╔══
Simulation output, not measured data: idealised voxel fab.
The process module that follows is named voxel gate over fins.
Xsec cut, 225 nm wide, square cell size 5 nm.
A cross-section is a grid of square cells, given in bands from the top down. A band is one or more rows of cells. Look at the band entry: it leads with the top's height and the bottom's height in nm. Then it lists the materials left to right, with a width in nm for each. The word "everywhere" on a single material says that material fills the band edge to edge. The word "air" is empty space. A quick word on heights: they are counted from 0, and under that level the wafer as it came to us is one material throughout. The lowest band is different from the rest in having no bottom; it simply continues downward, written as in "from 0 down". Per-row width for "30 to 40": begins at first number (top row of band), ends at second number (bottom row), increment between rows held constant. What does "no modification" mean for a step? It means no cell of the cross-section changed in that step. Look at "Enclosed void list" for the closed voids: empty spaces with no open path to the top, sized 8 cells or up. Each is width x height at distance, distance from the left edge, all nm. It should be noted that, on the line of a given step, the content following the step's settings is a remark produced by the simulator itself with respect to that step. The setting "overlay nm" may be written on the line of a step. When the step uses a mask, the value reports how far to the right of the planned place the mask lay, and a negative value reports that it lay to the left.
╚══

> _Brief_
Repeat every record, keeping each word and mark exactly as it is.

> _Your solution_
Simulation output, not measured data: idealised voxel fab.
The process module that follows is named voxel gate over fins.
Xsec cut, 225 nm wide, square cell size 5 nm.
A cross-section is a grid of square cells, given in bands from the top down. A band is one or more rows of cells. Look at the band entry: it leads with the top's height and the bottom's height in nm. Then it lists the materials left to right, with a width in nm for each. The word "everywhere" on a single material says that material fills the band edge to edge. The word "air" is empty space. A quick word on heights: they are counted from 0, and under that level the wafer as it came to us is one material throughout. The lowest band is different from the rest in having no bottom; it simply continues downward, written as in "from 0 down". Per-row width for "30 to 40": begins at first number (top row of band), ends at second number (bottom row), increment between rows held constant. What does "no modification" mean for a step? It means no cell of the cross-section changed in that step. Look at "Enclosed void list" for the closed voids: empty spaces with no open path to the top, sized 8 cells or up. Each is width x height at distance, distance from the left edge, all nm. It should be noted that, on the line of a given step, the content following the step's settings is a remark produced by the simulator itself with respect to that step. The setting "overlay nm" may be written on the line of a step. When the step uses a mask, the value reports how far to the right of the planned place the mask lay, and a negative value reports that it lay to the left.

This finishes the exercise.